- Information supplied
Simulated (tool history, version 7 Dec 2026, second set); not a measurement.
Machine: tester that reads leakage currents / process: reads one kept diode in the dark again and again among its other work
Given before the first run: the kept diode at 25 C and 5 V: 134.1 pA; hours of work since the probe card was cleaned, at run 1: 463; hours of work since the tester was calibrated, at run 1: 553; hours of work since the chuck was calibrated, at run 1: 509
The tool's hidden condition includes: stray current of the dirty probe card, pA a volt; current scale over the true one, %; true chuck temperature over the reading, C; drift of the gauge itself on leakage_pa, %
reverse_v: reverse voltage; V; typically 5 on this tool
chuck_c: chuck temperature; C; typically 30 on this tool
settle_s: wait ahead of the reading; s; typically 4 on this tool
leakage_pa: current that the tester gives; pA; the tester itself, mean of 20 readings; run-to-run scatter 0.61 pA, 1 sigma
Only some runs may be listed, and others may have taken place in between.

- Activity
Return every line of the material word for word.

- Answer space
Simulated (tool history, version 7 Dec 2026, second set); not a measurement.
Machine: tester that reads leakage currents / process: reads one kept diode in the dark again and again among its other work
Given before the first run: the kept diode at 25 C and 5 V: 134.1 pA; hours of work since the probe card was cleaned, at run 1: 463; hours of work since the tester was calibrated, at run 1: 553; hours of work since the chuck was calibrated, at run 1: 509
The tool's hidden condition includes: stray current of the dirty probe card, pA a volt; current scale over the true one, %; true chuck temperature over the reading, C; drift of the gauge itself on leakage_pa, %
reverse_v: reverse voltage; V; typically 5 on this tool
chuck_c: chuck temperature; C; typically 30 on this tool
settle_s: wait ahead of the reading; s; typically 4 on this tool
leakage_pa: current that the tester gives; pA; the tester itself, mean of 20 readings; run-to-run scatter 0.61 pA, 1 sigma
Only some runs may be listed, and others may have taken place in between.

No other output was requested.